===== RECORDED INFORMATION

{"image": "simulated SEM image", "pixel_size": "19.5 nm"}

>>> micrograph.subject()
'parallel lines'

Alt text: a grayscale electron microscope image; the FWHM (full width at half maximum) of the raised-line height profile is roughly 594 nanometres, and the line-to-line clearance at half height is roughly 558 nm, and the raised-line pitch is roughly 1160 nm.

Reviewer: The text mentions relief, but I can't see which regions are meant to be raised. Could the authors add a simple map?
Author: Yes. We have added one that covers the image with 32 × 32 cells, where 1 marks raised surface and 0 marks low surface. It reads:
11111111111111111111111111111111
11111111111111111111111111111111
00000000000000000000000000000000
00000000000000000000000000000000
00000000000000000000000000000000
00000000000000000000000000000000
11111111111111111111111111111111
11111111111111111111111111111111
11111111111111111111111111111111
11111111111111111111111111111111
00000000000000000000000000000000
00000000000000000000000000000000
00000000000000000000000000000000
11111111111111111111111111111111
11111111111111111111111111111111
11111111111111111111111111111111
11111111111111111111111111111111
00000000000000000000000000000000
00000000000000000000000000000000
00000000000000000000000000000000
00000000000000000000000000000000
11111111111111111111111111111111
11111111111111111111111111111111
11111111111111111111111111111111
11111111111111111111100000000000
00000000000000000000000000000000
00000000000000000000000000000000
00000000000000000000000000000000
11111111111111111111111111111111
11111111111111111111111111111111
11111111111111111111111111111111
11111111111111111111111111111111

==========

Without changing anything, quote the lines from the top of the data to the line that contains "Alt text: a", including that line.

▶ [WRITTEN REPLY]
{"image": "simulated SEM image", "pixel_size": "19.5 nm"}

>>> micrograph.subject()
'parallel lines'

Alt text: a grayscale electron microscope image; the FWHM (full width at half maximum) of the raised-line height profile is roughly 594 nanometres, and the line-to-line clearance at half height is roughly 558 nm, and the raised-line pitch is roughly 1160 nm.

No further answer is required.